▸ **Work order**
Only the lines of the data below from the one with "A quick word" through the one with "cross-section as it was." are wanted. Repeat them exactly.

▸ **Data records**
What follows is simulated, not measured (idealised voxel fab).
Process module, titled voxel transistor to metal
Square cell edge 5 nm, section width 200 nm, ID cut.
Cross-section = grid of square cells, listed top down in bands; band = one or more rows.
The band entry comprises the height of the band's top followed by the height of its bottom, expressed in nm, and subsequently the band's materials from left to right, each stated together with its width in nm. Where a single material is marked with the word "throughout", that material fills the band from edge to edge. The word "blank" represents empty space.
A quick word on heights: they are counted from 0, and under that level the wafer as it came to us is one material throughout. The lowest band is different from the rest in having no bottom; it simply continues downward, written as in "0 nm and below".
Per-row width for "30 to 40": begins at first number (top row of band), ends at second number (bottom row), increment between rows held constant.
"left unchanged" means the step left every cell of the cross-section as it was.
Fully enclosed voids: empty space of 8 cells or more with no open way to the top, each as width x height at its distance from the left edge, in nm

▸ **Exercise result**
A quick word on heights: they are counted from 0, and under that level the wafer as it came to us is one material throughout. The lowest band is different from the rest in having no bottom; it simply continues downward, written as in "0 nm and below".
Per-row width for "30 to 40": begins at first number (top row of band), ends at second number (bottom row), increment between rows held constant.
"left unchanged" means the step left every cell of the cross-section as it was.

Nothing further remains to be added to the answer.